> _Assigned task_:
Could you copy out all of the entries exactly?

◇ ◇ ◇ ◇

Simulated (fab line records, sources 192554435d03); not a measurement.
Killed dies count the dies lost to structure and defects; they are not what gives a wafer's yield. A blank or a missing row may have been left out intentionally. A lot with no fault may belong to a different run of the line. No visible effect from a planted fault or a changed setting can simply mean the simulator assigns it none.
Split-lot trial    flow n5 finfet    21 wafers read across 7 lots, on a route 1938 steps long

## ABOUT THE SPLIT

◇ ◇ ◇ ◇

> _Written answer_:
Simulated (fab line records, sources 192554435d03); not a measurement.
Killed dies count the dies lost to structure and defects; they are not what gives a wafer's yield. A blank or a missing row may have been left out intentionally. A lot with no fault may belong to a different run of the line. No visible effect from a planted fault or a changed setting can simply mean the simulator assigns it none.
Split-lot trial    flow n5 finfet    21 wafers read across 7 lots, on a route 1938 steps long

## ABOUT THE SPLIT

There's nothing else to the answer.